## EXTRACTED RECORDS
== Segment start ==

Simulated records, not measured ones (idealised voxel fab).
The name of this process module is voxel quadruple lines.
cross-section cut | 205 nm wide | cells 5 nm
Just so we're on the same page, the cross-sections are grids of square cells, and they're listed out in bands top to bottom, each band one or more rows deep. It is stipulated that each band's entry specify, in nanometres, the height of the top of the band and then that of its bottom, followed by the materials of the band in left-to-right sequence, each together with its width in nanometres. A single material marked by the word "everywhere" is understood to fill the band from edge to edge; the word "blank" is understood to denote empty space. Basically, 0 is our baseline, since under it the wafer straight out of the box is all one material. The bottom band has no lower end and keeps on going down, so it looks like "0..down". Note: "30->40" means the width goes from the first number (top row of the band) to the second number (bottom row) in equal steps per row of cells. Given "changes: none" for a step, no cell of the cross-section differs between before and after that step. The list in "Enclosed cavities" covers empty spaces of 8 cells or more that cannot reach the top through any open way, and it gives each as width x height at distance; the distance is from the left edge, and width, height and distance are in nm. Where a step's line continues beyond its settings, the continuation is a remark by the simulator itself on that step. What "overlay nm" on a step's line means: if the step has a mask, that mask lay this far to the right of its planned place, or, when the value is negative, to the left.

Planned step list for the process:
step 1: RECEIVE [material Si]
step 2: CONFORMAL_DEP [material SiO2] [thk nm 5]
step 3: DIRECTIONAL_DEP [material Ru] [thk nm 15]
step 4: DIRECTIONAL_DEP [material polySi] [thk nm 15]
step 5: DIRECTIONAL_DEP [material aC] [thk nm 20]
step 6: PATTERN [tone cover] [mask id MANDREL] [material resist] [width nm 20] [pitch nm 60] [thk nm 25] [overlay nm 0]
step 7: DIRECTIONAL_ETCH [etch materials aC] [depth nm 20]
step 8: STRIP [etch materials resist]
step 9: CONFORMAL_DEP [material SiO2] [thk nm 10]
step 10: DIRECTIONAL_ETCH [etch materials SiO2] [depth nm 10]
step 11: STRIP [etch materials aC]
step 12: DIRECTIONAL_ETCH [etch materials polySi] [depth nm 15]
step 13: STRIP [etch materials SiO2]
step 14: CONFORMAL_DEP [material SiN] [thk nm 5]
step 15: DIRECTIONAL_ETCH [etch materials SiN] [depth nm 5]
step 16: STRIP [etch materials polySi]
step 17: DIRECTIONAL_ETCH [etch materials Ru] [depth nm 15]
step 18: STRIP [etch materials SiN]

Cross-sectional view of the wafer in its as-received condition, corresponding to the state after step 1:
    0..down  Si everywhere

== Segment end ==

## WORK ITEM
Beginning with the first line above, could you copy every line exactly, up to and including the one with "cross-section cut | 205 nm wide | cells 5 nm"?

## RESPONSE BOX
Simulated records, not measured ones (idealised voxel fab).
The name of this process module is voxel quadruple lines.
cross-section cut | 205 nm wide | cells 5 nm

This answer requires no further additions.